REQUIREMENT → The line with "# step N5_BEOL_M8_DESCUM_16", the line with "241.6 1.99 20.53", and all lines between them in the material below: return these exactly, and no others.

· · · ·
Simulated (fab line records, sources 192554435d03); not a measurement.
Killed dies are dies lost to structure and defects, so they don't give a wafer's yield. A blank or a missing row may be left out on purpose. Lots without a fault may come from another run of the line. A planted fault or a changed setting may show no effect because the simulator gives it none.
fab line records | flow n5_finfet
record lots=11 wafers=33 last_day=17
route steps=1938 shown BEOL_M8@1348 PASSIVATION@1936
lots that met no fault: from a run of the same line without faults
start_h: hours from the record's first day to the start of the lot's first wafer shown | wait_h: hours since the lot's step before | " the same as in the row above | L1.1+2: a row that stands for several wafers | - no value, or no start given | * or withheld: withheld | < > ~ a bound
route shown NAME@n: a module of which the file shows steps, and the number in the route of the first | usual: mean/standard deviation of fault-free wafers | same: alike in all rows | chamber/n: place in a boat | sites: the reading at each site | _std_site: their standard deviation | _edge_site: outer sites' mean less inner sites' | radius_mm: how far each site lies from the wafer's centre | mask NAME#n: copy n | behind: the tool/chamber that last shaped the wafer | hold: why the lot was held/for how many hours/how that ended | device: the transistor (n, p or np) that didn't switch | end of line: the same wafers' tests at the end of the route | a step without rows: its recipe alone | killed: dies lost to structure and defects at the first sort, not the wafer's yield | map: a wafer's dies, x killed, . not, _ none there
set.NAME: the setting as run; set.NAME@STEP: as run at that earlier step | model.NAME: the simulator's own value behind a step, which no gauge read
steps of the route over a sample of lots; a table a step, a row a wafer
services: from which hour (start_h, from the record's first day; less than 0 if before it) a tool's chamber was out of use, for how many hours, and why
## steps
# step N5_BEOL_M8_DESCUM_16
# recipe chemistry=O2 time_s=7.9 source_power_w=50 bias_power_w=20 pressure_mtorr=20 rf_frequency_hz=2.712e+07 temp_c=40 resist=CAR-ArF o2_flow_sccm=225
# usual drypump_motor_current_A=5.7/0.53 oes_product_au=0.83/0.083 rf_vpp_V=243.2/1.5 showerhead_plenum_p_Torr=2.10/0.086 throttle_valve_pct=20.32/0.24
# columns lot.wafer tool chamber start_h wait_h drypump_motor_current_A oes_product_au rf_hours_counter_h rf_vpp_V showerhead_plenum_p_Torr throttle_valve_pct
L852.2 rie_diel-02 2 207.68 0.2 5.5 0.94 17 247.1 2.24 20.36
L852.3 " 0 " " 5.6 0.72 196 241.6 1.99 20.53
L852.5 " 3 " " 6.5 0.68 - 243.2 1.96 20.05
· · · ·

EXERCISE RESULT →
# step N5_BEOL_M8_DESCUM_16
# recipe chemistry=O2 time_s=7.9 source_power_w=50 bias_power_w=20 pressure_mtorr=20 rf_frequency_hz=2.712e+07 temp_c=40 resist=CAR-ArF o2_flow_sccm=225
# usual drypump_motor_current_A=5.7/0.53 oes_product_au=0.83/0.083 rf_vpp_V=243.2/1.5 showerhead_plenum_p_Torr=2.10/0.086 throttle_valve_pct=20.32/0.24
# columns lot.wafer tool chamber start_h wait_h drypump_motor_current_A oes_product_au rf_hours_counter_h rf_vpp_V showerhead_plenum_p_Torr throttle_valve_pct
L852.2 rie_diel-02 2 207.68 0.2 5.5 0.94 17 247.1 2.24 20.36
L852.3 " 0 " " 5.6 0.72 196 241.6 1.99 20.53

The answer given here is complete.